- **Activity**:
In full and without alteration, transcribe the listing.

- **Extracted records**:
*-*-*
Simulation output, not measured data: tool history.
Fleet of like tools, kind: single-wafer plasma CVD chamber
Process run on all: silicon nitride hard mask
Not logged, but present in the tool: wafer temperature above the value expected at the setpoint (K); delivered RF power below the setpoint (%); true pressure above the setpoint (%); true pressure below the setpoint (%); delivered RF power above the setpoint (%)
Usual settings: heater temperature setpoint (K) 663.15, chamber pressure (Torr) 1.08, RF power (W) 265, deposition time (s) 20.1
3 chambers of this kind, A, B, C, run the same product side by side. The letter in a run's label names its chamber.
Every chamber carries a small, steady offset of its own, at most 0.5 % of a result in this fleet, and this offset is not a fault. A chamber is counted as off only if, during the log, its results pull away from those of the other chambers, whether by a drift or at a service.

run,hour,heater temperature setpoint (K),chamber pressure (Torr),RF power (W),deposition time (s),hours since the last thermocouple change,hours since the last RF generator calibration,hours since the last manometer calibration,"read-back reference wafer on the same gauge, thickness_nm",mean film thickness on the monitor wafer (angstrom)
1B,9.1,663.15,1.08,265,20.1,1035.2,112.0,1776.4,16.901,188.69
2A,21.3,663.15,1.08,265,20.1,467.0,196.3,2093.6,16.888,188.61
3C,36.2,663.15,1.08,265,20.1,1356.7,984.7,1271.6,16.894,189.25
*-*-*

- **Task answer**:
Simulation output, not measured data: tool history.
Fleet of like tools, kind: single-wafer plasma CVD chamber
Process run on all: silicon nitride hard mask
Not logged, but present in the tool: wafer temperature above the value expected at the setpoint (K); delivered RF power below the setpoint (%); true pressure above the setpoint (%); true pressure below the setpoint (%); delivered RF power above the setpoint (%)
Usual settings: heater temperature setpoint (K) 663.15, chamber pressure (Torr) 1.08, RF power (W) 265, deposition time (s) 20.1
3 chambers of this kind, A, B, C, run the same product side by side. The letter in a run's label names its chamber.
Every chamber carries a small, steady offset of its own, at most 0.5 % of a result in this fleet, and this offset is not a fault. A chamber is counted as off only if, during the log, its results pull away from those of the other chambers, whether by a drift or at a service.

run,hour,heater temperature setpoint (K),chamber pressure (Torr),RF power (W),deposition time (s),hours since the last thermocouple change,hours since the last RF generator calibration,hours since the last manometer calibration,"read-back reference wafer on the same gauge, thickness_nm",mean film thickness on the monitor wafer (angstrom)
1B,9.1,663.15,1.08,265,20.1,1035.2,112.0,1776.4,16.901,188.69
2A,21.3,663.15,1.08,265,20.1,467.0,196.3,2093.6,16.888,188.61
3C,36.2,663.15,1.08,265,20.1,1356.7,984.7,1271.6,16.894,189.25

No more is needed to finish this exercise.